☆ ☆ ☆

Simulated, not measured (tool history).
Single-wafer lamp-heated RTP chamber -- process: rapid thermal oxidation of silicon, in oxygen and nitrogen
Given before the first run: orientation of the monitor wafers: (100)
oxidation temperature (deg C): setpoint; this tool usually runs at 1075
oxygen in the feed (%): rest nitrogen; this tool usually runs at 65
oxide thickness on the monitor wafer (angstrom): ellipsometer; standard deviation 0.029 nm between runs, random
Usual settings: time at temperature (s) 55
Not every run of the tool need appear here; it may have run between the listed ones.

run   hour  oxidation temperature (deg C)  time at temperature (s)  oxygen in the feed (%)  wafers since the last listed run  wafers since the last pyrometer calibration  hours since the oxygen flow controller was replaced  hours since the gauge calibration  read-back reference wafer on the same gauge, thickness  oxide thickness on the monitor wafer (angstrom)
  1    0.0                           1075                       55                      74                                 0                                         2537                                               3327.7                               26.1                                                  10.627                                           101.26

☆ ☆ ☆

- _WORK REQUEST_
Your answer should be the data above, retyped exactly.

- _WRITTEN REPLY_
Simulated, not measured (tool history).
Single-wafer lamp-heated RTP chamber -- process: rapid thermal oxidation of silicon, in oxygen and nitrogen
Given before the first run: orientation of the monitor wafers: (100)
oxidation temperature (deg C): setpoint; this tool usually runs at 1075
oxygen in the feed (%): rest nitrogen; this tool usually runs at 65
oxide thickness on the monitor wafer (angstrom): ellipsometer; standard deviation 0.029 nm between runs, random
Usual settings: time at temperature (s) 55
Not every run of the tool need appear here; it may have run between the listed ones.

run   hour  oxidation temperature (deg C)  time at temperature (s)  oxygen in the feed (%)  wafers since the last listed run  wafers since the last pyrometer calibration  hours since the oxygen flow controller was replaced  hours since the gauge calibration  read-back reference wafer on the same gauge, thickness  oxide thickness on the monitor wafer (angstrom)
  1    0.0                           1075                       55                      74                                 0                                         2537                                               3327.7                               26.1                                                  10.627                                           101.26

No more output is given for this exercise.